[WORK INSTRUCTION]
What appears from the first line of the records below through the line containing "A cross-section is" must be reproduced verbatim.

[DATA SUPPLIED]
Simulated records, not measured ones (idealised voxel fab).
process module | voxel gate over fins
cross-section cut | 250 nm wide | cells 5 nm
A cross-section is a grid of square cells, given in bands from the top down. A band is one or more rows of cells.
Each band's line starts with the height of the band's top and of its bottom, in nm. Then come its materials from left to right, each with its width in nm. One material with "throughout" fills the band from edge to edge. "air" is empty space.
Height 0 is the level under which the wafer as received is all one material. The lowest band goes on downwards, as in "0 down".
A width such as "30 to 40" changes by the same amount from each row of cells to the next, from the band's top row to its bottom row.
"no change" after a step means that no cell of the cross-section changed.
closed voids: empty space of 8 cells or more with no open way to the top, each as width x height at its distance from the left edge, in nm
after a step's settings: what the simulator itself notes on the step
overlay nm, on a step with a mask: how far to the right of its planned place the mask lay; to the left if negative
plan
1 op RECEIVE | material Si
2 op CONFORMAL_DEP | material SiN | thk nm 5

[RESPONSE]
Simulated records, not measured ones (idealised voxel fab).
process module | voxel gate over fins
cross-section cut | 250 nm wide | cells 5 nm
A cross-section is a grid of square cells, given in bands from the top down. A band is one or more rows of cells.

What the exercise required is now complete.